==== EXTRACTED MATERIAL ====

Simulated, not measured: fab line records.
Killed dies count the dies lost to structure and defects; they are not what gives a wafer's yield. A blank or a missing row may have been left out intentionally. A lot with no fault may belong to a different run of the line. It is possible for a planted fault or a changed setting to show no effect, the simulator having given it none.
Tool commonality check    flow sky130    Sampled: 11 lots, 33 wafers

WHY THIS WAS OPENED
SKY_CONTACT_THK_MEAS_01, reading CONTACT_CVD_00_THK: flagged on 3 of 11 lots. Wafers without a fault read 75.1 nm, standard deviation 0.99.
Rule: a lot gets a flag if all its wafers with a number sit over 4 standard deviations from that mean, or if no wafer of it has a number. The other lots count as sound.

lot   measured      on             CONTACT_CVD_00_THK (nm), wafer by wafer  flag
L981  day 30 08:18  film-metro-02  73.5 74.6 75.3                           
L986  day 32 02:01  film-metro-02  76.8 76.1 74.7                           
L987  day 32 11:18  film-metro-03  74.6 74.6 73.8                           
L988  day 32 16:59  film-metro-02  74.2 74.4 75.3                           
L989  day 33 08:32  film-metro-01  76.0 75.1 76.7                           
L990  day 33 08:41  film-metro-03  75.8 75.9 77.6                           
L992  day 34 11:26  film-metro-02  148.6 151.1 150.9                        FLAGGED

====

## ACTIVITY
Give back the entire listing with every word intact.

## RESPONSE AREA
Simulated, not measured: fab line records.
Killed dies count the dies lost to structure and defects; they are not what gives a wafer's yield. A blank or a missing row may have been left out intentionally. A lot with no fault may belong to a different run of the line. It is possible for a planted fault or a changed setting to show no effect, the simulator having given it none.
Tool commonality check    flow sky130    Sampled: 11 lots, 33 wafers

WHY THIS WAS OPENED
SKY_CONTACT_THK_MEAS_01, reading CONTACT_CVD_00_THK: flagged on 3 of 11 lots. Wafers without a fault read 75.1 nm, standard deviation 0.99.
Rule: a lot gets a flag if all its wafers with a number sit over 4 standard deviations from that mean, or if no wafer of it has a number. The other lots count as sound.

lot   measured      on             CONTACT_CVD_00_THK (nm), wafer by wafer  flag
L981  day 30 08:18  film-metro-02  73.5 74.6 75.3                           
L986  day 32 02:01  film-metro-02  76.8 76.1 74.7                           
L987  day 32 11:18  film-metro-03  74.6 74.6 73.8                           
L988  day 32 16:59  film-metro-02  74.2 74.4 75.3                           
L989  day 33 08:32  film-metro-01  76.0 75.1 76.7                           
L990  day 33 08:41  film-metro-03  75.8 75.9 77.6                           
L992  day 34 11:26  film-metro-02  148.6 151.1 150.9                        FLAGGED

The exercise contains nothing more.